++++++
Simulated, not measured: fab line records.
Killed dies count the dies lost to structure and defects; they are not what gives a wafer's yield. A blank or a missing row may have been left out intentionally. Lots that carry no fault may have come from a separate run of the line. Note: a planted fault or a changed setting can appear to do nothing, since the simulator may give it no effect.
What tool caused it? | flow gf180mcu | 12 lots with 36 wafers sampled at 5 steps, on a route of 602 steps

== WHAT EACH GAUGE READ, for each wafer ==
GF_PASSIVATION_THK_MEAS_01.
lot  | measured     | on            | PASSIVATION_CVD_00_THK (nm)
++++++

Every line of the listing should be reproduced exactly.

-- RESPONSE BOX --
Simulated, not measured: fab line records.
Killed dies count the dies lost to structure and defects; they are not what gives a wafer's yield. A blank or a missing row may have been left out intentionally. Lots that carry no fault may have come from a separate run of the line. Note: a planted fault or a changed setting can appear to do nothing, since the simulator may give it no effect.
What tool caused it? | flow gf180mcu | 12 lots with 36 wafers sampled at 5 steps, on a route of 602 steps

== WHAT EACH GAUGE READ, for each wafer ==
GF_PASSIVATION_THK_MEAS_01.
lot  | measured     | on            | PASSIVATION_CVD_00_THK (nm)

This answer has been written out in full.